▸ Brief
The required output is every line from the beginning of the entries below through the line that includes "from run to run", copied exactly.

▸ Data for analysis
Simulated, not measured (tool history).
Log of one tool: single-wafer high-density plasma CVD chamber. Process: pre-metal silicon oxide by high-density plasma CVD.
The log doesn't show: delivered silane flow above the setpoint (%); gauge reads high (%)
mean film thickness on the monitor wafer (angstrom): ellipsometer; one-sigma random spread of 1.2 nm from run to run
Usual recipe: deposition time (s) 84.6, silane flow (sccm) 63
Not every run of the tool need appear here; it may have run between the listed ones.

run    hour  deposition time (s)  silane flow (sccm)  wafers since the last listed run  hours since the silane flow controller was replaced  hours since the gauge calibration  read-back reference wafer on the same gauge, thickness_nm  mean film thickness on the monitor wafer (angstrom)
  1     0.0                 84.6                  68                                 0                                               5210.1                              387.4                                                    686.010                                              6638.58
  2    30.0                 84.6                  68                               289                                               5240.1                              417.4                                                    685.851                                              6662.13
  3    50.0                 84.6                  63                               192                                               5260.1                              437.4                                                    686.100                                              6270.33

▸ Exercise solution
Simulated, not measured (tool history).
Log of one tool: single-wafer high-density plasma CVD chamber. Process: pre-metal silicon oxide by high-density plasma CVD.
The log doesn't show: delivered silane flow above the setpoint (%); gauge reads high (%)
mean film thickness on the monitor wafer (angstrom): ellipsometer; one-sigma random spread of 1.2 nm from run to run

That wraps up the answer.